Assignment
Give back the full listing exactly as written.

- - -
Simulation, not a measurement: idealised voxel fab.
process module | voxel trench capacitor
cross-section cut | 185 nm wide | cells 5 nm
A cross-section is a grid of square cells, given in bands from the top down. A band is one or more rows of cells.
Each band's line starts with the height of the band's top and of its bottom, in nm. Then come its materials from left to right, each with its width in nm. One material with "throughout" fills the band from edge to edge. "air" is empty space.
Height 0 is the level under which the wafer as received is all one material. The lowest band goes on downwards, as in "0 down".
- - -

Written response
Simulation, not a measurement: idealised voxel fab.
process module | voxel trench capacitor
cross-section cut | 185 nm wide | cells 5 nm
A cross-section is a grid of square cells, given in bands from the top down. A band is one or more rows of cells.
Each band's line starts with the height of the band's top and of its bottom, in nm. Then come its materials from left to right, each with its width in nm. One material with "throughout" fills the band from edge to edge. "air" is empty space.
Height 0 is the level under which the wafer as received is all one material. The lowest band goes on downwards, as in "0 down".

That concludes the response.